Assignment: Could you write out the lines below exactly, beginning with the first and finishing with the one that contains "array of holes"?

§ §

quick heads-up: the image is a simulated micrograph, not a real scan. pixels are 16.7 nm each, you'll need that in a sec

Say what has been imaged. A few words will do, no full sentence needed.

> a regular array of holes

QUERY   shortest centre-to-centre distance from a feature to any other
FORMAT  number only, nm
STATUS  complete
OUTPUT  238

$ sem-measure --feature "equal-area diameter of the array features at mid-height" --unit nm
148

§ §

Task result:
quick heads-up: the image is a simulated micrograph, not a real scan. pixels are 16.7 nm each, you'll need that in a sec

Say what has been imaged. A few words will do, no full sentence needed.

> a regular array of holes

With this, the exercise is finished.